INFORMATION PROVIDED.
::::
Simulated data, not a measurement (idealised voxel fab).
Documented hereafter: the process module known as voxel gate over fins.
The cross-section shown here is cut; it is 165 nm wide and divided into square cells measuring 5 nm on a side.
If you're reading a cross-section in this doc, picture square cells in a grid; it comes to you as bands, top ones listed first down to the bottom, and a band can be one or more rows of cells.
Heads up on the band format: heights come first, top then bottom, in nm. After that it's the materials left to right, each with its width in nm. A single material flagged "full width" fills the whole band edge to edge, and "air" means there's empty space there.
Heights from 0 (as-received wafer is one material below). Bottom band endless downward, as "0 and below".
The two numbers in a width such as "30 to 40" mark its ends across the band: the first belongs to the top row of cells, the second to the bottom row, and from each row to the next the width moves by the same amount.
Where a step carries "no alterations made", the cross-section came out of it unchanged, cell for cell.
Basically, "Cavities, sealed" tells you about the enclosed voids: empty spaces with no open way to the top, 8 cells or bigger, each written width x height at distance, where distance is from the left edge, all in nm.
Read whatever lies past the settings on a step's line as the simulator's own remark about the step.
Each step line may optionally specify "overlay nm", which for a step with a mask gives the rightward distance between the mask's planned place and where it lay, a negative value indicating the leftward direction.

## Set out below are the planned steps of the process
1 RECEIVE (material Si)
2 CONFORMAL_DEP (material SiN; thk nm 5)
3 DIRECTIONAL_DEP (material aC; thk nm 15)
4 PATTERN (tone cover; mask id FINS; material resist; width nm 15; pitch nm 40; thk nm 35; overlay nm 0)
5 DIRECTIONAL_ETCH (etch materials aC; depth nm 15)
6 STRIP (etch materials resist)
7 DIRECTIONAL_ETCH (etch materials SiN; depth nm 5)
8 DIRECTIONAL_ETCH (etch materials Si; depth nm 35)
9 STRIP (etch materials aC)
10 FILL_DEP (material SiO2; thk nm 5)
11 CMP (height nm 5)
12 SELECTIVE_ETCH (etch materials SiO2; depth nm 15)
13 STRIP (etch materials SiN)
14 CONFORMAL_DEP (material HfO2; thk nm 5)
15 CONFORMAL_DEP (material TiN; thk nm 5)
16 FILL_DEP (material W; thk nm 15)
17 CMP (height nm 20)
::::

ACTION ITEM. Word for word, repeat the data from its first line through the line with "1 RECEIVE (material Si)", including both of those lines and no others.

RESPONSE.
Simulated data, not a measurement (idealised voxel fab).
Documented hereafter: the process module known as voxel gate over fins.
The cross-section shown here is cut; it is 165 nm wide and divided into square cells measuring 5 nm on a side.
If you're reading a cross-section in this doc, picture square cells in a grid; it comes to you as bands, top ones listed first down to the bottom, and a band can be one or more rows of cells.
Heads up on the band format: heights come first, top then bottom, in nm. After that it's the materials left to right, each with its width in nm. A single material flagged "full width" fills the whole band edge to edge, and "air" means there's empty space there.
Heights from 0 (as-received wafer is one material below). Bottom band endless downward, as "0 and below".
The two numbers in a width such as "30 to 40" mark its ends across the band: the first belongs to the top row of cells, the second to the bottom row, and from each row to the next the width moves by the same amount.
Where a step carries "no alterations made", the cross-section came out of it unchanged, cell for cell.
Basically, "Cavities, sealed" tells you about the enclosed voids: empty spaces with no open way to the top, 8 cells or bigger, each written width x height at distance, where distance is from the left edge, all in nm.
Read whatever lies past the settings on a step's line as the simulator's own remark about the step.
Each step line may optionally specify "overlay nm", which for a step with a mask gives the rightward distance between the mask's planned place and where it lay, a negative value indicating the leftward direction.

## Set out below are the planned steps of the process
1 RECEIVE (material Si)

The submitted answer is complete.